_Requirement_
The full set of records below is to be reproduced without a single alteration.

_Dataset excerpts_
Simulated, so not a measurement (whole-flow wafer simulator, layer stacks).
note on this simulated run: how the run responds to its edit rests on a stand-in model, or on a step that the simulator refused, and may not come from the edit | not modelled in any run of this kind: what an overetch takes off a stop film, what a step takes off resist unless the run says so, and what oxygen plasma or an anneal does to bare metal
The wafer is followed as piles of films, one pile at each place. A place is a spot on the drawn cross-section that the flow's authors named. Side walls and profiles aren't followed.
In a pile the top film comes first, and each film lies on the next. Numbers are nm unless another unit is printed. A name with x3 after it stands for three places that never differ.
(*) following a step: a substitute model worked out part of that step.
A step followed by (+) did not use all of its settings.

_Your response_
Simulated, so not a measurement (whole-flow wafer simulator, layer stacks).
note on this simulated run: how the run responds to its edit rests on a stand-in model, or on a step that the simulator refused, and may not come from the edit | not modelled in any run of this kind: what an overetch takes off a stop film, what a step takes off resist unless the run says so, and what oxygen plasma or an anneal does to bare metal
The wafer is followed as piles of films, one pile at each place. A place is a spot on the drawn cross-section that the flow's authors named. Side walls and profiles aren't followed.
In a pile the top film comes first, and each film lies on the next. Numbers are nm unless another unit is printed. A name with x3 after it stands for three places that never differ.
(*) following a step: a substitute model worked out part of that step.
A step followed by (+) did not use all of its settings.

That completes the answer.